WORK REQUEST: Reproduce this listing from its first line through the line with "The figure presents", inclusive, leaving out all that follows.

DATASET EXCERPTS:
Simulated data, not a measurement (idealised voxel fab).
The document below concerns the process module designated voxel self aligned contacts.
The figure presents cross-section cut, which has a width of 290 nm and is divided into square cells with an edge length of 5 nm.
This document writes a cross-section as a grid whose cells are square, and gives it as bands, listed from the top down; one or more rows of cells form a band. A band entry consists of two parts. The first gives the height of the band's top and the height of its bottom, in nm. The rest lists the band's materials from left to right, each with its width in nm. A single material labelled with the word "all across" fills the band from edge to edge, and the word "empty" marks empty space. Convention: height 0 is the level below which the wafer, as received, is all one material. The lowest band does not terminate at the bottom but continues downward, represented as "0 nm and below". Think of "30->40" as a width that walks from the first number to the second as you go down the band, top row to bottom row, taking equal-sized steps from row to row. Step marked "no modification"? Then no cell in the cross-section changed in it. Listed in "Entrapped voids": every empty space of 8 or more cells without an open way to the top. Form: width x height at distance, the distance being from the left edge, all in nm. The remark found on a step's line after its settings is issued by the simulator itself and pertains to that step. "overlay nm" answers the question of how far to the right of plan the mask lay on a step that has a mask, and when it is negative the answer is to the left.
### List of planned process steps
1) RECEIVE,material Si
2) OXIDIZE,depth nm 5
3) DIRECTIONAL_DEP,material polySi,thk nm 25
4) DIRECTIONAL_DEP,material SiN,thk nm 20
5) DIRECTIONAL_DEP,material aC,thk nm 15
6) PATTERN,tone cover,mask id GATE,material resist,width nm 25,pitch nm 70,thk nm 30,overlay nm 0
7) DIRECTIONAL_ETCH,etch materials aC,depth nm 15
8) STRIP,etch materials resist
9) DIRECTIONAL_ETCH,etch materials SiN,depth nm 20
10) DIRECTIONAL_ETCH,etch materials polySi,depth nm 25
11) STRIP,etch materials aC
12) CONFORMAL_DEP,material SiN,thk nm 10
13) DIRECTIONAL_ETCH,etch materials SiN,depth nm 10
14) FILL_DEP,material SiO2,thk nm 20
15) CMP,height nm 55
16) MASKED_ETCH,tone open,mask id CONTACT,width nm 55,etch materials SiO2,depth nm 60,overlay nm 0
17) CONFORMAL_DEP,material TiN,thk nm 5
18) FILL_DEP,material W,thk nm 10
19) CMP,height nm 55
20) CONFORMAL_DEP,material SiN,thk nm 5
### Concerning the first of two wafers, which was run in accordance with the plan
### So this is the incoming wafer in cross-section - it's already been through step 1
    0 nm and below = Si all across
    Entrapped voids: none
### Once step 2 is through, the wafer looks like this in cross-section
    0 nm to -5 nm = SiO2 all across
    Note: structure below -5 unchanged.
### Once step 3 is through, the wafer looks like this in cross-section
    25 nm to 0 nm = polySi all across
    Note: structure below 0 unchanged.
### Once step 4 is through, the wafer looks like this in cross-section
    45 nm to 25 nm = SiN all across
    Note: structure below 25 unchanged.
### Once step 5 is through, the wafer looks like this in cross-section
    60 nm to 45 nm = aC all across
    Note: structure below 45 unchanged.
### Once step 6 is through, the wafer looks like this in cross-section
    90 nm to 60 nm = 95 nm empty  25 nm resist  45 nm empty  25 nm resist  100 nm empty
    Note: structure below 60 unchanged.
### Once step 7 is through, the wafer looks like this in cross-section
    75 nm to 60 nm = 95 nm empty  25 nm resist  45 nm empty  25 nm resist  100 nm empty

YOUR RESPONSE:
Simulated data, not a measurement (idealised voxel fab).
The document below concerns the process module designated voxel self aligned contacts.
The figure presents cross-section cut, which has a width of 290 nm and is divided into square cells with an edge length of 5 nm.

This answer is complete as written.